DATA:
————

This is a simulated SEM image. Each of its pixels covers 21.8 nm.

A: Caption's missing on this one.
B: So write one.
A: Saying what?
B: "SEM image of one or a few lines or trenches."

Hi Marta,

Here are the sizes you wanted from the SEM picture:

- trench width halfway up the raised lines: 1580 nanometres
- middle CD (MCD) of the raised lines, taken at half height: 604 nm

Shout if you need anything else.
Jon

————

BRIEF:
Write down again, exactly as given, only the lines above that fall from the line with "B: So write one." to the line with "Shout if you need anything else.", inclusive.

REPLY:
B: So write one.
A: Saying what?
B: "SEM image of one or a few lines or trenches."

Hi Marta,

Here are the sizes you wanted from the SEM picture:

- trench width halfway up the raised lines: 1580 nanometres
- middle CD (MCD) of the raised lines, taken at half height: 604 nm

Shout if you need anything else.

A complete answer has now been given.